Work task: Repeat every entry exactly as given.

----------

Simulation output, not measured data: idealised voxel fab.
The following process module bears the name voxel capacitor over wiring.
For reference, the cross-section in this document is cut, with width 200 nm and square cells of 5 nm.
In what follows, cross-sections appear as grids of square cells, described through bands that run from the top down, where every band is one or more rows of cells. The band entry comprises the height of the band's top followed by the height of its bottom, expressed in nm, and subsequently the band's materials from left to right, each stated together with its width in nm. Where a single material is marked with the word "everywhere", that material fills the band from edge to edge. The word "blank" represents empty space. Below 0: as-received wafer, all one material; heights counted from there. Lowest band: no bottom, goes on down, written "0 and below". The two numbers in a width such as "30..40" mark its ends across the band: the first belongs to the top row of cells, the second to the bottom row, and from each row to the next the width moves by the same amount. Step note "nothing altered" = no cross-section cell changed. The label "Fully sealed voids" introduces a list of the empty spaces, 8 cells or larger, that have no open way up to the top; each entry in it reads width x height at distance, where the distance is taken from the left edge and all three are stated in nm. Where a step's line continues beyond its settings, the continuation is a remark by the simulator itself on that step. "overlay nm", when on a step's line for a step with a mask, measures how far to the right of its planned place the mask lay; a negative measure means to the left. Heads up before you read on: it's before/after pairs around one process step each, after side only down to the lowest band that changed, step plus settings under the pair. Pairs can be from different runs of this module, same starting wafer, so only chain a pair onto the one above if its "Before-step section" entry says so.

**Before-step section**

----------

Expected answer:
Simulation output, not measured data: idealised voxel fab.
The following process module bears the name voxel capacitor over wiring.
For reference, the cross-section in this document is cut, with width 200 nm and square cells of 5 nm.
In what follows, cross-sections appear as grids of square cells, described through bands that run from the top down, where every band is one or more rows of cells. The band entry comprises the height of the band's top followed by the height of its bottom, expressed in nm, and subsequently the band's materials from left to right, each stated together with its width in nm. Where a single material is marked with the word "everywhere", that material fills the band from edge to edge. The word "blank" represents empty space. Below 0: as-received wafer, all one material; heights counted from there. Lowest band: no bottom, goes on down, written "0 and below". The two numbers in a width such as "30..40" mark its ends across the band: the first belongs to the top row of cells, the second to the bottom row, and from each row to the next the width moves by the same amount. Step note "nothing altered" = no cross-section cell changed. The label "Fully sealed voids" introduces a list of the empty spaces, 8 cells or larger, that have no open way up to the top; each entry in it reads width x height at distance, where the distance is taken from the left edge and all three are stated in nm. Where a step's line continues beyond its settings, the continuation is a remark by the simulator itself on that step. "overlay nm", when on a step's line for a step with a mask, measures how far to the right of its planned place the mask lay; a negative measure means to the left. Heads up before you read on: it's before/after pairs around one process step each, after side only down to the lowest band that changed, step plus settings under the pair. Pairs can be from different runs of this module, same starting wafer, so only chain a pair onto the one above if its "Before-step section" entry says so.

**Before-step section**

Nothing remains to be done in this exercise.